With the line containing "-- day=0.354 chamber D: slurry nozzle cleaned" as the start and the line containing "run 5E day=1.617" as the end, transcribe that span of the entries below exactly, including both.

○ ○ ○
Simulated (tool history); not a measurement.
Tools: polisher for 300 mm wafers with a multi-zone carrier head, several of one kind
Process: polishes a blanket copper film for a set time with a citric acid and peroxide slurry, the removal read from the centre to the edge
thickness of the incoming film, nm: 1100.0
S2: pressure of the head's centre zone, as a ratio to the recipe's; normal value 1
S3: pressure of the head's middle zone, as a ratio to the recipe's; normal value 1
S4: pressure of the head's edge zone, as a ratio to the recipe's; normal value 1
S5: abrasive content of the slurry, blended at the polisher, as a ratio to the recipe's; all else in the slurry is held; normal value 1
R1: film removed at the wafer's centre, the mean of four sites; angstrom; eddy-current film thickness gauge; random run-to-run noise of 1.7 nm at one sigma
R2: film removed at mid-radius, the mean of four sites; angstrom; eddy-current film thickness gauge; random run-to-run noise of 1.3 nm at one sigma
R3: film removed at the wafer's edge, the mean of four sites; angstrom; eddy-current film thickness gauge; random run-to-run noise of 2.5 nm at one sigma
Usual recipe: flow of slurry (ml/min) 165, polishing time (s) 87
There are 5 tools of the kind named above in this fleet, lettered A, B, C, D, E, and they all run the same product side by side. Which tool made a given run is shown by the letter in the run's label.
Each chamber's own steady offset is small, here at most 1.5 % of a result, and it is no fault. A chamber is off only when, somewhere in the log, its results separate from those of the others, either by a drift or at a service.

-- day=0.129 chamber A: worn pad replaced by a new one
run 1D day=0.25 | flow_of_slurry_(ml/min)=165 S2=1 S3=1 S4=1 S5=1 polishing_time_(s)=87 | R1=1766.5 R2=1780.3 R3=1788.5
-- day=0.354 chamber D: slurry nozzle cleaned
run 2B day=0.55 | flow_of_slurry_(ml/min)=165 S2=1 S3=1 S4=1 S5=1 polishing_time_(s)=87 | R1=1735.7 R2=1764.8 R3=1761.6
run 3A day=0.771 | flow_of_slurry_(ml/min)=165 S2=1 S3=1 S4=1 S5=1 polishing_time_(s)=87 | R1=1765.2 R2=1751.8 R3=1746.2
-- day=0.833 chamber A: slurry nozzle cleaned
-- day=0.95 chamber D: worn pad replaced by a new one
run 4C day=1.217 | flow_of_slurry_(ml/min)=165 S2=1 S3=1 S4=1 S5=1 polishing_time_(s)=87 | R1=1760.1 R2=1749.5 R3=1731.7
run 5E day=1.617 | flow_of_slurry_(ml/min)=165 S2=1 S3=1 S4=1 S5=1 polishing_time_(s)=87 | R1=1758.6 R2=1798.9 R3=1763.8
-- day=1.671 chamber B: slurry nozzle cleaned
○ ○ ○

- Response area:
-- day=0.354 chamber D: slurry nozzle cleaned
run 2B day=0.55 | flow_of_slurry_(ml/min)=165 S2=1 S3=1 S4=1 S5=1 polishing_time_(s)=87 | R1=1735.7 R2=1764.8 R3=1761.6
run 3A day=0.771 | flow_of_slurry_(ml/min)=165 S2=1 S3=1 S4=1 S5=1 polishing_time_(s)=87 | R1=1765.2 R2=1751.8 R3=1746.2
-- day=0.833 chamber A: slurry nozzle cleaned
-- day=0.95 chamber D: worn pad replaced by a new one
run 4C day=1.217 | flow_of_slurry_(ml/min)=165 S2=1 S3=1 S4=1 S5=1 polishing_time_(s)=87 | R1=1760.1 R2=1749.5 R3=1731.7
run 5E day=1.617 | flow_of_slurry_(ml/min)=165 S2=1 S3=1 S4=1 S5=1 polishing_time_(s)=87 | R1=1758.6 R2=1798.9 R3=1763.8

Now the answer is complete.